◆ Assigned task: Please transcribe the data that follows exactly, from its first line through the line that contains "One pile of".

◆ Data records:
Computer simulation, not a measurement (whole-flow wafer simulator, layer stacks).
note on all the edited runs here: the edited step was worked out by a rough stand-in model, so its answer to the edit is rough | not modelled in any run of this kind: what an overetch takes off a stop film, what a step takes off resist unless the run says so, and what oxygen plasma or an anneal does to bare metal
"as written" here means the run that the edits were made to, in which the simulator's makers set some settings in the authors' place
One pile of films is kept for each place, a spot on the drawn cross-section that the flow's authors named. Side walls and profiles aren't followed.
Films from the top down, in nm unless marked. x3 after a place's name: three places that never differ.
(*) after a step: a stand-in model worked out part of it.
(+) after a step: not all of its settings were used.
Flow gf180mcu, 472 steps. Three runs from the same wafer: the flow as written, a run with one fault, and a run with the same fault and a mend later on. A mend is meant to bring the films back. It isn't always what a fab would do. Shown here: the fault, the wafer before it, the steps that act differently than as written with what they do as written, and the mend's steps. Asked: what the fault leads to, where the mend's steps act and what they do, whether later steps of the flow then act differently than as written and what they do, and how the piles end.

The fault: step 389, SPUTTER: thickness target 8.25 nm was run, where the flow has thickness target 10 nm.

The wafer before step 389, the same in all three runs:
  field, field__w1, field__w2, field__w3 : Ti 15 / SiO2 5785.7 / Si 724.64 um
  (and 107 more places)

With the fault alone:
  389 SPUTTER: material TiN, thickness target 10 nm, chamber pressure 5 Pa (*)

◆ Expected answer:
Computer simulation, not a measurement (whole-flow wafer simulator, layer stacks).
note on all the edited runs here: the edited step was worked out by a rough stand-in model, so its answer to the edit is rough | not modelled in any run of this kind: what an overetch takes off a stop film, what a step takes off resist unless the run says so, and what oxygen plasma or an anneal does to bare metal
"as written" here means the run that the edits were made to, in which the simulator's makers set some settings in the authors' place
One pile of films is kept for each place, a spot on the drawn cross-section that the flow's authors named. Side walls and profiles aren't followed.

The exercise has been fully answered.